**Action item**
In exact form, please repeat the records from their opening line down to the line with "S2: pressure of", including that line.

□ □ □ □ □

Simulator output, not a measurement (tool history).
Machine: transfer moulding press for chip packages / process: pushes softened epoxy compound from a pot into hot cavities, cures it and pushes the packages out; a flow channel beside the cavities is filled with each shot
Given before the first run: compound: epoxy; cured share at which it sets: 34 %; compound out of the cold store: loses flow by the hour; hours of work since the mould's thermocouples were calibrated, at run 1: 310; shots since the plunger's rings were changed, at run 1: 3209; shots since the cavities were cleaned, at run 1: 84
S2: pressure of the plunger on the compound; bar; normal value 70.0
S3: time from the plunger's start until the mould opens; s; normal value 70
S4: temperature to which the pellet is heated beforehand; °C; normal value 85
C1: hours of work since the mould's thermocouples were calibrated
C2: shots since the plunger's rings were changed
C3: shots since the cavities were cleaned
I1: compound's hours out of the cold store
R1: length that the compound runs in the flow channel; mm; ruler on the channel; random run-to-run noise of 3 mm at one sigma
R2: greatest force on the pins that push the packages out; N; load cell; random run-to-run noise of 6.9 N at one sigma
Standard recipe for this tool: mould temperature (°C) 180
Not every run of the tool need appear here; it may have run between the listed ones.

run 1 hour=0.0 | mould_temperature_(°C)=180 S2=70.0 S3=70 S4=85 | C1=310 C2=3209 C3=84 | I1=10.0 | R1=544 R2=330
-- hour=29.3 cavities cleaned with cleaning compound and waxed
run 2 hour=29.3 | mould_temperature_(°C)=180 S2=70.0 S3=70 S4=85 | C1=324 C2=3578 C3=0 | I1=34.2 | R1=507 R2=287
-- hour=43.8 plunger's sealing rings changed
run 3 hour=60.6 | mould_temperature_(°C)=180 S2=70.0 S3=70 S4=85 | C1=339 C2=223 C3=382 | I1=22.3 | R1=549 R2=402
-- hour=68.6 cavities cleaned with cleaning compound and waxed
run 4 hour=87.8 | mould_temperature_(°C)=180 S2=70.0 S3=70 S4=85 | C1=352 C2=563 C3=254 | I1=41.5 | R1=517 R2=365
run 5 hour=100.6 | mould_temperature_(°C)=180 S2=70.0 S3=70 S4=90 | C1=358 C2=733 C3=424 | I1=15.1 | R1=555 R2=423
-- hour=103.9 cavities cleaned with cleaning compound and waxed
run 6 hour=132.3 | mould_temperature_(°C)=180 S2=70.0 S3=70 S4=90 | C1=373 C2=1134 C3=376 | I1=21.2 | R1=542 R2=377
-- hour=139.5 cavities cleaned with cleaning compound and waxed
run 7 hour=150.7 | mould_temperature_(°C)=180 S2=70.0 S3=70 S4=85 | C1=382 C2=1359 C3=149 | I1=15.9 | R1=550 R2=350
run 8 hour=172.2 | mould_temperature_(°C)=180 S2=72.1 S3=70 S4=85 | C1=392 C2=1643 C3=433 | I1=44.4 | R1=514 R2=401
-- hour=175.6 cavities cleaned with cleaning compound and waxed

□ □ □ □ □

**Exercise response**
Simulator output, not a measurement (tool history).
Machine: transfer moulding press for chip packages / process: pushes softened epoxy compound from a pot into hot cavities, cures it and pushes the packages out; a flow channel beside the cavities is filled with each shot
Given before the first run: compound: epoxy; cured share at which it sets: 34 %; compound out of the cold store: loses flow by the hour; hours of work since the mould's thermocouples were calibrated, at run 1: 310; shots since the plunger's rings were changed, at run 1: 3209; shots since the cavities were cleaned, at run 1: 84
S2: pressure of the plunger on the compound; bar; normal value 70.0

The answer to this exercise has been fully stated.